****************************************
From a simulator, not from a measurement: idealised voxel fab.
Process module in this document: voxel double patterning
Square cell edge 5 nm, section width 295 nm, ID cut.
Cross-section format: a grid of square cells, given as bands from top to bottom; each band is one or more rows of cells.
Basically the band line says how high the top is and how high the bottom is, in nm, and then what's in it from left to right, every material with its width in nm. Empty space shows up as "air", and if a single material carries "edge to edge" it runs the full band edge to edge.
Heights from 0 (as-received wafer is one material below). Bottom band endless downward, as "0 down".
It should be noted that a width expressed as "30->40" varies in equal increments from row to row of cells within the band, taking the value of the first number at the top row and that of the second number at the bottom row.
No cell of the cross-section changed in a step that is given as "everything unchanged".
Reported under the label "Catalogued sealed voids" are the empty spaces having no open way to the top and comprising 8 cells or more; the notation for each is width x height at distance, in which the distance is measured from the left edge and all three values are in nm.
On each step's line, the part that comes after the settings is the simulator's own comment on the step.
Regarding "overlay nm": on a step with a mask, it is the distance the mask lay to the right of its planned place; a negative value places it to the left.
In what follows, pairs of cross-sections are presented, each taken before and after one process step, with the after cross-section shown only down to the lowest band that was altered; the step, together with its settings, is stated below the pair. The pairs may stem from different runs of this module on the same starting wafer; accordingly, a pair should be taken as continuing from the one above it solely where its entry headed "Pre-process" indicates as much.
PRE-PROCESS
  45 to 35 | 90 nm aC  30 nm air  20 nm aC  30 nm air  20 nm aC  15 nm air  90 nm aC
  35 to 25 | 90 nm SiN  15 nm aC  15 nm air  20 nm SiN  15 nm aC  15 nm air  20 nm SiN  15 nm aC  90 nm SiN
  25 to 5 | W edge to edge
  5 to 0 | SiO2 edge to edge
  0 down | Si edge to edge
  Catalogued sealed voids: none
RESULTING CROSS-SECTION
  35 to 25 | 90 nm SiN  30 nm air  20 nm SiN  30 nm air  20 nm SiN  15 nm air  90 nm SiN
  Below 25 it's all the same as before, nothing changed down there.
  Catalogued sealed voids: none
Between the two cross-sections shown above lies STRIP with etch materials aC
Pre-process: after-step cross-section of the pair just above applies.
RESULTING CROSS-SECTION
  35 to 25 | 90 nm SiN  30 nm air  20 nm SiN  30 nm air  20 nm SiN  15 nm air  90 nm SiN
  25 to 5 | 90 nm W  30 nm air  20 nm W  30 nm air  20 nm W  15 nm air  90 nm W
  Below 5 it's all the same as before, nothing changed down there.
****************************************

**Requirement:**
Return, unchanged, the run of lines above that opens with the line containing "to the left." and closes with the line containing "25 to 5 | 90". Include both.

**Result:**
Regarding "overlay nm": on a step with a mask, it is the distance the mask lay to the right of its planned place; a negative value places it to the left.
In what follows, pairs of cross-sections are presented, each taken before and after one process step, with the after cross-section shown only down to the lowest band that was altered; the step, together with its settings, is stated below the pair. The pairs may stem from different runs of this module on the same starting wafer; accordingly, a pair should be taken as continuing from the one above it solely where its entry headed "Pre-process" indicates as much.
PRE-PROCESS
  45 to 35 | 90 nm aC  30 nm air  20 nm aC  30 nm air  20 nm aC  15 nm air  90 nm aC
  35 to 25 | 90 nm SiN  15 nm aC  15 nm air  20 nm SiN  15 nm aC  15 nm air  20 nm SiN  15 nm aC  90 nm SiN
  25 to 5 | W edge to edge
  5 to 0 | SiO2 edge to edge
  0 down | Si edge to edge
  Catalogued sealed voids: none
RESULTING CROSS-SECTION
  35 to 25 | 90 nm SiN  30 nm air  20 nm SiN  30 nm air  20 nm SiN  15 nm air  90 nm SiN
  Below 25 it's all the same as before, nothing changed down there.
  Catalogued sealed voids: none
Between the two cross-sections shown above lies STRIP with etch materials aC
Pre-process: after-step cross-section of the pair just above applies.
RESULTING CROSS-SECTION
  35 to 25 | 90 nm SiN  30 nm air  20 nm SiN  30 nm air  20 nm SiN  15 nm air  90 nm SiN
  25 to 5 | 90 nm W  30 nm air  20 nm W  30 nm air  20 nm W  15 nm air  90 nm W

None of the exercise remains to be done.